:: Recorded information

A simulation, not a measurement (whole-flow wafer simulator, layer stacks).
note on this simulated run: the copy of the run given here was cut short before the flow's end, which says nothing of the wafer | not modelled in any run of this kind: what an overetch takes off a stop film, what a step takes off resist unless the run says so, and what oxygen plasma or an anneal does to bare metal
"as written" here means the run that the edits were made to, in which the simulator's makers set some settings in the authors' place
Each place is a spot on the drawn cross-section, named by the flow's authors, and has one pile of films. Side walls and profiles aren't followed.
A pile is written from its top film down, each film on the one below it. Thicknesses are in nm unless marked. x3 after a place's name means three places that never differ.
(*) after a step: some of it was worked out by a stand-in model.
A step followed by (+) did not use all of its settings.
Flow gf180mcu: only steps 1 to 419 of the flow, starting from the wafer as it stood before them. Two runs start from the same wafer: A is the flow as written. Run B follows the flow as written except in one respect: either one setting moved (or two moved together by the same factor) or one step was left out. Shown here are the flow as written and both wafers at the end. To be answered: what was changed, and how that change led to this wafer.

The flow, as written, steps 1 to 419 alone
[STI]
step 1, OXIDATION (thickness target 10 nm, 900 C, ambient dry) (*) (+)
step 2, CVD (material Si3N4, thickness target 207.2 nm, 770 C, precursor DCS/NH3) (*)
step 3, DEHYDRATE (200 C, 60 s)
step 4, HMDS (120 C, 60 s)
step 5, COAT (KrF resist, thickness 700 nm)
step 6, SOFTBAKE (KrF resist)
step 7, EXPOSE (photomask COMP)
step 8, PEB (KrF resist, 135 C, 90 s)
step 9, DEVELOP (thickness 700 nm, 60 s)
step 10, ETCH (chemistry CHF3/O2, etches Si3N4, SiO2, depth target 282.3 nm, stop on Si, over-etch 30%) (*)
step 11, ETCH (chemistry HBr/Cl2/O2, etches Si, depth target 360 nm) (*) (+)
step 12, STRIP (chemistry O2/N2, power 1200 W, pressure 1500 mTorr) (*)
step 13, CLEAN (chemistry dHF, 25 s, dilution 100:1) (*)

::::

> [Work order]: Print, please, the lines from the first line of the material through the line that contains "A pile is written", exactly as written and with nothing added.

> [Written response]:
A simulation, not a measurement (whole-flow wafer simulator, layer stacks).
note on this simulated run: the copy of the run given here was cut short before the flow's end, which says nothing of the wafer | not modelled in any run of this kind: what an overetch takes off a stop film, what a step takes off resist unless the run says so, and what oxygen plasma or an anneal does to bare metal
"as written" here means the run that the edits were made to, in which the simulator's makers set some settings in the authors' place
Each place is a spot on the drawn cross-section, named by the flow's authors, and has one pile of films. Side walls and profiles aren't followed.
A pile is written from its top film down, each film on the one below it. Thicknesses are in nm unless marked. x3 after a place's name means three places that never differ.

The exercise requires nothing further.